[[ Material shown, beginning ]]

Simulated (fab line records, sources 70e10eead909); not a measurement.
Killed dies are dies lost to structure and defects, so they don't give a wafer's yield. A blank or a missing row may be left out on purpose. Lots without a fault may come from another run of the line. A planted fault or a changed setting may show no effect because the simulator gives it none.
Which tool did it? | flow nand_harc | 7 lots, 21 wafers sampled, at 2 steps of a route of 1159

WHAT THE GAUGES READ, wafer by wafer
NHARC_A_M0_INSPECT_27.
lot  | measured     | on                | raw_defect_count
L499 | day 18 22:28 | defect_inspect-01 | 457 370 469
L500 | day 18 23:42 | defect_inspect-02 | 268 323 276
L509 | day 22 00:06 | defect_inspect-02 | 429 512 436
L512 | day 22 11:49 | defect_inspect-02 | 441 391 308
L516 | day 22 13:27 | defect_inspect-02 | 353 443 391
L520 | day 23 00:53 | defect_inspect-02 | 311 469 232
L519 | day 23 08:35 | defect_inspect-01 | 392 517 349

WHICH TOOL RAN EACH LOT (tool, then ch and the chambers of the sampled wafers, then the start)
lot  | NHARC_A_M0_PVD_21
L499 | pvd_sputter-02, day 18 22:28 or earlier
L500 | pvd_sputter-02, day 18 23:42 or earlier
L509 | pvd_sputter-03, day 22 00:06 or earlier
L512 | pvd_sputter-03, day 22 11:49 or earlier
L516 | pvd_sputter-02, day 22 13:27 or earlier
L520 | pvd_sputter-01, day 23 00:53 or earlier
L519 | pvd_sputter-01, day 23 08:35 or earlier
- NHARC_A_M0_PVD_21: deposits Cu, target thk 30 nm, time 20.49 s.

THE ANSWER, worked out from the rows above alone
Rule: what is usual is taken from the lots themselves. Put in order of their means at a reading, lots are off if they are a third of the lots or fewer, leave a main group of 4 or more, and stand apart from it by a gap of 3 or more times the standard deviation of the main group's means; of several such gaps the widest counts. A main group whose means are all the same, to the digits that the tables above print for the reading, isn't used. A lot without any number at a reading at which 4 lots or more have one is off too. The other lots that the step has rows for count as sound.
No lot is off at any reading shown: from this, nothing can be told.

[[ Material shown, end ]]

*Exercise*
Starting at the line above that holds "L516 | pvd_sputter-02, day" and ending at the line that holds "Rule: what is", transcribe each line exactly and include no other lines.

*Answer section*
L516 | pvd_sputter-02, day 22 13:27 or earlier
L520 | pvd_sputter-01, day 23 00:53 or earlier
L519 | pvd_sputter-01, day 23 08:35 or earlier
- NHARC_A_M0_PVD_21: deposits Cu, target thk 30 nm, time 20.49 s.

THE ANSWER, worked out from the rows above alone
Rule: what is usual is taken from the lots themselves. Put in order of their means at a reading, lots are off if they are a third of the lots or fewer, leave a main group of 4 or more, and stand apart from it by a gap of 3 or more times the standard deviation of the main group's means; of several such gaps the widest counts. A main group whose means are all the same, to the digits that the tables above print for the reading, isn't used. A lot without any number at a reading at which 4 lots or more have one is off too. The other lots that the step has rows for count as sound.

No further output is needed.